BRIEF
Start with the first line of the material. Repeat each line exactly through the one that contains "Heights are reckoned".

PROVIDED MATERIAL
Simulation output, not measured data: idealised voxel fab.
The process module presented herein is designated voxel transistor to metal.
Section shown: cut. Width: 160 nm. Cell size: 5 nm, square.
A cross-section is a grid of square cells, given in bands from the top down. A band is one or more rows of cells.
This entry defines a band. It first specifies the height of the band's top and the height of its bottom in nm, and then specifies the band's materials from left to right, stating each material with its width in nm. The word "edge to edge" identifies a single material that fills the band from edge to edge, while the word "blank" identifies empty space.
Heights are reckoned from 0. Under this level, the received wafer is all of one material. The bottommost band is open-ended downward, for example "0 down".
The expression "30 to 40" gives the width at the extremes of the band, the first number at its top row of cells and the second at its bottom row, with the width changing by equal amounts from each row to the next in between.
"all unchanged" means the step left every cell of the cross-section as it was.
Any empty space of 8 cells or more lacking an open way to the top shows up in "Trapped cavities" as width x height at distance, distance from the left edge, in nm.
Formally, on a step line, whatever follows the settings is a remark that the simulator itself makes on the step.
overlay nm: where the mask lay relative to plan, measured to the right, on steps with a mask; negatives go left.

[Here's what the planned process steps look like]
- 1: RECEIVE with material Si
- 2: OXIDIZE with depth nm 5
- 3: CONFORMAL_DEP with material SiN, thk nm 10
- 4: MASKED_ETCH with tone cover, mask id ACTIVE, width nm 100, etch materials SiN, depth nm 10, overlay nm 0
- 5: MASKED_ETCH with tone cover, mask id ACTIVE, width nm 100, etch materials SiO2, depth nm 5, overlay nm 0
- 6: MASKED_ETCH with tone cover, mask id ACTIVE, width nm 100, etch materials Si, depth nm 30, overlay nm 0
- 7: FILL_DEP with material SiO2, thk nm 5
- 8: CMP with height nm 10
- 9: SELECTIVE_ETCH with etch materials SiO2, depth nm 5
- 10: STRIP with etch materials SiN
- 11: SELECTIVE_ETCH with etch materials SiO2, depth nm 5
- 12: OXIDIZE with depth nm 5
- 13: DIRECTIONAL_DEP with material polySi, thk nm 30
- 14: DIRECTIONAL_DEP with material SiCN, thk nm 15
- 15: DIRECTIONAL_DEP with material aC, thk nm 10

RESPONSE BOX
Simulation output, not measured data: idealised voxel fab.
The process module presented herein is designated voxel transistor to metal.
Section shown: cut. Width: 160 nm. Cell size: 5 nm, square.
A cross-section is a grid of square cells, given in bands from the top down. A band is one or more rows of cells.
This entry defines a band. It first specifies the height of the band's top and the height of its bottom in nm, and then specifies the band's materials from left to right, stating each material with its width in nm. The word "edge to edge" identifies a single material that fills the band from edge to edge, while the word "blank" identifies empty space.
Heights are reckoned from 0. Under this level, the received wafer is all of one material. The bottommost band is open-ended downward, for example "0 down".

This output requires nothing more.